Extracted information:
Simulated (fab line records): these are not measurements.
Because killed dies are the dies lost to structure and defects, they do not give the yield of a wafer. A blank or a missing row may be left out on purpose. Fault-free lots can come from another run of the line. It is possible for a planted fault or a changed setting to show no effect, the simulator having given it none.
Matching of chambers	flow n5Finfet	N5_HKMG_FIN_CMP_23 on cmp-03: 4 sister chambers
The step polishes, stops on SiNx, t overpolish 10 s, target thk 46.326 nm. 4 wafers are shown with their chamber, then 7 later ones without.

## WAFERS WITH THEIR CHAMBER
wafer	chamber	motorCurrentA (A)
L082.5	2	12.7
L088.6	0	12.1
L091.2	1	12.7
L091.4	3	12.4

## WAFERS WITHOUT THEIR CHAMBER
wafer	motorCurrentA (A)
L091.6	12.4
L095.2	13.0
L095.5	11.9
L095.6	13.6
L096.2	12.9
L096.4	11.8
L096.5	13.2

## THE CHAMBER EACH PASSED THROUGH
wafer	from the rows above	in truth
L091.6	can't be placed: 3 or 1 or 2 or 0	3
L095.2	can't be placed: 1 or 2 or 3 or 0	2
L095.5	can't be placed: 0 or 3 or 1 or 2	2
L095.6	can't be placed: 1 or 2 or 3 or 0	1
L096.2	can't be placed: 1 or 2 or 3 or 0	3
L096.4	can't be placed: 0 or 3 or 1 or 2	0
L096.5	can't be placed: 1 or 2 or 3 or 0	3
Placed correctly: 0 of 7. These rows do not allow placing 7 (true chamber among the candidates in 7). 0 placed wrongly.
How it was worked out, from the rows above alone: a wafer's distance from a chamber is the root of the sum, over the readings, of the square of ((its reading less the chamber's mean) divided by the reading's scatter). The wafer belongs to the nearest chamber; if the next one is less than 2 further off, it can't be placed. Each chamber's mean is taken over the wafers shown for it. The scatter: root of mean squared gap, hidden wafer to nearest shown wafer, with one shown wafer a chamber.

Activity: Copy range, inclusive: the line holding "## WAFERS WITHOUT THEIR CHAMBER" to the line holding "Placed correctly: 0". Reproduce exactly those lines of the records above and no others.

Exercise response:
## WAFERS WITHOUT THEIR CHAMBER
wafer	motorCurrentA (A)
L091.6	12.4
L095.2	13.0
L095.5	11.9
L095.6	13.6
L096.2	12.9
L096.4	11.8
L096.5	13.2

## THE CHAMBER EACH PASSED THROUGH
wafer	from the rows above	in truth
L091.6	can't be placed: 3 or 1 or 2 or 0	3
L095.2	can't be placed: 1 or 2 or 3 or 0	2
L095.5	can't be placed: 0 or 3 or 1 or 2	2
L095.6	can't be placed: 1 or 2 or 3 or 0	1
L096.2	can't be placed: 1 or 2 or 3 or 0	3
L096.4	can't be placed: 0 or 3 or 1 or 2	0
L096.5	can't be placed: 1 or 2 or 3 or 0	3
Placed correctly: 0 of 7. These rows do not allow placing 7 (true chamber among the candidates in 7). 0 placed wrongly.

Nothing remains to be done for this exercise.